※

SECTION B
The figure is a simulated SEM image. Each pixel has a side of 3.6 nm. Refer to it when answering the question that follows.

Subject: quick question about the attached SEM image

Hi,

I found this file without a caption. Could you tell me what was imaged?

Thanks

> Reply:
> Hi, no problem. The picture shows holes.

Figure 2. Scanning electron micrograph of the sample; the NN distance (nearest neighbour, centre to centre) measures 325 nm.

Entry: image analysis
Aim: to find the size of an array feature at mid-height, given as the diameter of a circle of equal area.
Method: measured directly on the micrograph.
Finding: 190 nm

※

:: REQUIREMENT ::
Write the whole listing out again. Keep every line exactly as it is.

:: EXPECTED ANSWER ::
SECTION B
The figure is a simulated SEM image. Each pixel has a side of 3.6 nm. Refer to it when answering the question that follows.

Subject: quick question about the attached SEM image

Hi,

I found this file without a caption. Could you tell me what was imaged?

Thanks

> Reply:
> Hi, no problem. The picture shows holes.

Figure 2. Scanning electron micrograph of the sample; the NN distance (nearest neighbour, centre to centre) measures 325 nm.

Entry: image analysis
Aim: to find the size of an array feature at mid-height, given as the diameter of a circle of equal area.
Method: measured directly on the micrograph.
Finding: 190 nm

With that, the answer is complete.